* **WORK ORDER**
Word for word, transcribe all the entries shown below.

═════ GIVEN INFORMATION

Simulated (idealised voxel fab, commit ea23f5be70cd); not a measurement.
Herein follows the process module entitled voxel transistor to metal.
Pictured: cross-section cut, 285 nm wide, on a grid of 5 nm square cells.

══════════

* **EXERCISE OUTPUT**
Simulated (idealised voxel fab, commit ea23f5be70cd); not a measurement.
Herein follows the process module entitled voxel transistor to metal.
Pictured: cross-section cut, 285 nm wide, on a grid of 5 nm square cells.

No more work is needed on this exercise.